:: Excerpted records ::
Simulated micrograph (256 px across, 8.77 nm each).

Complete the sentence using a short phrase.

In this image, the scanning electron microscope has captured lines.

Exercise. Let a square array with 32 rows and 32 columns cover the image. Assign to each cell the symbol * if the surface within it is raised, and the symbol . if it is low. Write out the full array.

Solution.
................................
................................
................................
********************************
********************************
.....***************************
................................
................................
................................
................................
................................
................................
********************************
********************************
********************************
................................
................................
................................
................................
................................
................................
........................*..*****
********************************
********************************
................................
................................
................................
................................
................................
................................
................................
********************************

:: Action item ::
The answer should consist solely of the lines from the first line above through the one with "In this image, the", both included, repeated exactly.

:: Exercise answer ::
Simulated micrograph (256 px across, 8.77 nm each).

Complete the sentence using a short phrase.

In this image, the scanning electron microscope has captured lines.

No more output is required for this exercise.